■ ■ ■ ■ ■ ■ ■
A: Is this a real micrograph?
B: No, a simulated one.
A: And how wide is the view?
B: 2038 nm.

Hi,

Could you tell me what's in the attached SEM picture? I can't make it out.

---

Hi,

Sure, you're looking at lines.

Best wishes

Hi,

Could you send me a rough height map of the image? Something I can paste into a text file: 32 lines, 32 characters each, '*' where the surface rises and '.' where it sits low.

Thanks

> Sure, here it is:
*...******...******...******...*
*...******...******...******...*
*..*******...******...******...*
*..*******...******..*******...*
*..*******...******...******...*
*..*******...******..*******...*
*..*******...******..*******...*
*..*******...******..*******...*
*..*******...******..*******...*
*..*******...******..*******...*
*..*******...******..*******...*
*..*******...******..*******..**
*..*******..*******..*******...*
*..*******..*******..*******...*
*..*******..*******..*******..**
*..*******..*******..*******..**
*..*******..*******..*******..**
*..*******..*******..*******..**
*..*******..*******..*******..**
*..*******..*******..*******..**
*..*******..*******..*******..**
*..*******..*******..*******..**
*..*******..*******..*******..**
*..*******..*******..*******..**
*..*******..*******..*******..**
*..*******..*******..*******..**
■ ■ ■ ■ ■ ■ ■

WORK TASK | Print out the full listing above, word for word.

WORKED SOLUTION |
A: Is this a real micrograph?
B: No, a simulated one.
A: And how wide is the view?
B: 2038 nm.

Hi,

Could you tell me what's in the attached SEM picture? I can't make it out.

---

Hi,

Sure, you're looking at lines.

Best wishes

Hi,

Could you send me a rough height map of the image? Something I can paste into a text file: 32 lines, 32 characters each, '*' where the surface rises and '.' where it sits low.

Thanks

> Sure, here it is:
*...******...******...******...*
*...******...******...******...*
*..*******...******...******...*
*..*******...******..*******...*
*..*******...******...******...*
*..*******...******..*******...*
*..*******...******..*******...*
*..*******...******..*******...*
*..*******...******..*******...*
*..*******...******..*******...*
*..*******...******..*******...*
*..*******...******..*******..**
*..*******..*******..*******...*
*..*******..*******..*******...*
*..*******..*******..*******..**
*..*******..*******..*******..**
*..*******..*******..*******..**
*..*******..*******..*******..**
*..*******..*******..*******..**
*..*******..*******..*******..**
*..*******..*******..*******..**
*..*******..*******..*******..**
*..*******..*******..*******..**
*..*******..*******..*******..**
*..*******..*******..*******..**
*..*******..*******..*******..**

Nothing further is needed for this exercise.